§ **BRIEF**: Among the entries below, one line contains "motor_current_A (A): 13.3" and another contains "time_to_endpoint_s (s): 81". Transcribe those two lines and every line between them, exactly.

(STUDY MATERIAL begins)
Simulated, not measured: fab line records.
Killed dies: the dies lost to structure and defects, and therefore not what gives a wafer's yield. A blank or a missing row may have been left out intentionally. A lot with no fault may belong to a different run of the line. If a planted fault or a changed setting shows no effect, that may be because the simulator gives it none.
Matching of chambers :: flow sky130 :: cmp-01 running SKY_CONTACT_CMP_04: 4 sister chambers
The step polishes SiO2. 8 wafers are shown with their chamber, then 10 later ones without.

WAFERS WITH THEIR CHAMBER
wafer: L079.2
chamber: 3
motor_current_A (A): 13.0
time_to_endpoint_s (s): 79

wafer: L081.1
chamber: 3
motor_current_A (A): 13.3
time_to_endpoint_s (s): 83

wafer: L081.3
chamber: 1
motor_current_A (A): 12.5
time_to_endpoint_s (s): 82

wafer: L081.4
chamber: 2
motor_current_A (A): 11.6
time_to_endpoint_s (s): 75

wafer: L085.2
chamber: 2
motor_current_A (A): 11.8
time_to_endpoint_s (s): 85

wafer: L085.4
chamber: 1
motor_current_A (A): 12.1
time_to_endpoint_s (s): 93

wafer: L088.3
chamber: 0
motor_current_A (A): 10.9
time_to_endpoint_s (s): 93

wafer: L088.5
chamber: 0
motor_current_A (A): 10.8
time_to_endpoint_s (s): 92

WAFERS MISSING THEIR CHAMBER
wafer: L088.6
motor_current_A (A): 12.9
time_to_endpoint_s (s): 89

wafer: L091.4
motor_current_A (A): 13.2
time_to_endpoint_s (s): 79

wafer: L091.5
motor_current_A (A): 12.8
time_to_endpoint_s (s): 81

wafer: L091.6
(STUDY MATERIAL ends)

§ **EXERCISE OUTPUT**:
motor_current_A (A): 13.3
time_to_endpoint_s (s): 83

wafer: L081.3
chamber: 1
motor_current_A (A): 12.5
time_to_endpoint_s (s): 82

wafer: L081.4
chamber: 2
motor_current_A (A): 11.6
time_to_endpoint_s (s): 75

wafer: L085.2
chamber: 2
motor_current_A (A): 11.8
time_to_endpoint_s (s): 85

wafer: L085.4
chamber: 1
motor_current_A (A): 12.1
time_to_endpoint_s (s): 93

wafer: L088.3
chamber: 0
motor_current_A (A): 10.9
time_to_endpoint_s (s): 93

wafer: L088.5
chamber: 0
motor_current_A (A): 10.8
time_to_endpoint_s (s): 92

WAFERS MISSING THEIR CHAMBER
wafer: L088.6
motor_current_A (A): 12.9
time_to_endpoint_s (s): 89

wafer: L091.4
motor_current_A (A): 13.2
time_to_endpoint_s (s): 79

wafer: L091.5
motor_current_A (A): 12.8
time_to_endpoint_s (s): 81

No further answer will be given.